◆ Material shown
====
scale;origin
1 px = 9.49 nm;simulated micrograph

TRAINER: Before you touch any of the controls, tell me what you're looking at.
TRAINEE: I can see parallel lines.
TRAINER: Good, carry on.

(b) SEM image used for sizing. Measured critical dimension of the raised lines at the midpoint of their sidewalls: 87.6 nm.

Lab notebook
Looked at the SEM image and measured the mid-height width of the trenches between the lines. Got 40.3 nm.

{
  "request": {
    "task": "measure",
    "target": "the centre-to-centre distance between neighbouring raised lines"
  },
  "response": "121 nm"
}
====

◆ Work order
Please set down the entire material above exactly as presented.

◆ Worked solution
scale;origin
1 px = 9.49 nm;simulated micrograph

TRAINER: Before you touch any of the controls, tell me what you're looking at.
TRAINEE: I can see parallel lines.
TRAINER: Good, carry on.

(b) SEM image used for sizing. Measured critical dimension of the raised lines at the midpoint of their sidewalls: 87.6 nm.

Lab notebook
Looked at the SEM image and measured the mid-height width of the trenches between the lines. Got 40.3 nm.

{
  "request": {
    "task": "measure",
    "target": "the centre-to-centre distance between neighbouring raised lines"
  },
  "response": "121 nm"
}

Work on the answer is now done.